SOURCE DATA START

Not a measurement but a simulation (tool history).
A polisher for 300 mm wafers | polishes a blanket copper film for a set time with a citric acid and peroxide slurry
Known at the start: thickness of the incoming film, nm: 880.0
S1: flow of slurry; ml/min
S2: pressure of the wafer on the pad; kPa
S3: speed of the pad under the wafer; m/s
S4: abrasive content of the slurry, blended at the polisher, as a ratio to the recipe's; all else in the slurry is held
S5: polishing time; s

SOURCE DATA END

REQUIREMENT:
Please output the full listing, keeping every character the same.

PROBLEM SOLUTION:
Not a measurement but a simulation (tool history).
A polisher for 300 mm wafers | polishes a blanket copper film for a set time with a citric acid and peroxide slurry
Known at the start: thickness of the incoming film, nm: 880.0
S1: flow of slurry; ml/min
S2: pressure of the wafer on the pad; kPa
S3: speed of the pad under the wafer; m/s
S4: abrasive content of the slurry, blended at the polisher, as a ratio to the recipe's; all else in the slurry is held
S5: polishing time; s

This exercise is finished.